------------------------------------

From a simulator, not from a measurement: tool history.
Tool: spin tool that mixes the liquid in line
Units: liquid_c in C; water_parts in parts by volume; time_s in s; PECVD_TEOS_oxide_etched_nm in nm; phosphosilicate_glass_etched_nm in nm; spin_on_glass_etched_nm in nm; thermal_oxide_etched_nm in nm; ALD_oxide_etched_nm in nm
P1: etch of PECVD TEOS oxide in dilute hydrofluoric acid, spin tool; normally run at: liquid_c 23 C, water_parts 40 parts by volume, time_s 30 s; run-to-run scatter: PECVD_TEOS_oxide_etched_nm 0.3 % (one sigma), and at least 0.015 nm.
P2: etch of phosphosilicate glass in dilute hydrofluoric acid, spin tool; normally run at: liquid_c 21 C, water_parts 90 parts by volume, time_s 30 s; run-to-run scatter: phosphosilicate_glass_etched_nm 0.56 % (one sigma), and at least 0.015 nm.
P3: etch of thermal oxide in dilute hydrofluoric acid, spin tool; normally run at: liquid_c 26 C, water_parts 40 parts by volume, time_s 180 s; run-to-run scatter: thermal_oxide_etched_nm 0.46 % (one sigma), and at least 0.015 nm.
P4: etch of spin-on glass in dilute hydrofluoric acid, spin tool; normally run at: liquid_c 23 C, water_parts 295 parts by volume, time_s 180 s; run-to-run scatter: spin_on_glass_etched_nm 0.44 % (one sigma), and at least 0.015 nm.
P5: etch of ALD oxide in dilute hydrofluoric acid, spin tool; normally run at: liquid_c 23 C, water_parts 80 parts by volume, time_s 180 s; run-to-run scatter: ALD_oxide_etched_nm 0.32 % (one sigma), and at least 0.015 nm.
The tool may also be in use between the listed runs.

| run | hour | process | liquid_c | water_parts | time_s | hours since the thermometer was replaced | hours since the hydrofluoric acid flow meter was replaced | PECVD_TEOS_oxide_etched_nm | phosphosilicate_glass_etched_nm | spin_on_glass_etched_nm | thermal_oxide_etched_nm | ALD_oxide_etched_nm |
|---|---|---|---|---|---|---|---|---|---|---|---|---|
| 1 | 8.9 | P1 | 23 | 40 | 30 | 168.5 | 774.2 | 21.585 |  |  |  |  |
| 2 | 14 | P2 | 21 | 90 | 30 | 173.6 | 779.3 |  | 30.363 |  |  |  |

------------------------------------

• [Assigned task]:
The lines to return begin at the first line of the records and end at the line holding "P1: etch of"; please return them exactly, including both, and nothing beyond.

• [Exercise result]:
From a simulator, not from a measurement: tool history.
Tool: spin tool that mixes the liquid in line
Units: liquid_c in C; water_parts in parts by volume; time_s in s; PECVD_TEOS_oxide_etched_nm in nm; phosphosilicate_glass_etched_nm in nm; spin_on_glass_etched_nm in nm; thermal_oxide_etched_nm in nm; ALD_oxide_etched_nm in nm
P1: etch of PECVD TEOS oxide in dilute hydrofluoric acid, spin tool; normally run at: liquid_c 23 C, water_parts 40 parts by volume, time_s 30 s; run-to-run scatter: PECVD_TEOS_oxide_etched_nm 0.3 % (one sigma), and at least 0.015 nm.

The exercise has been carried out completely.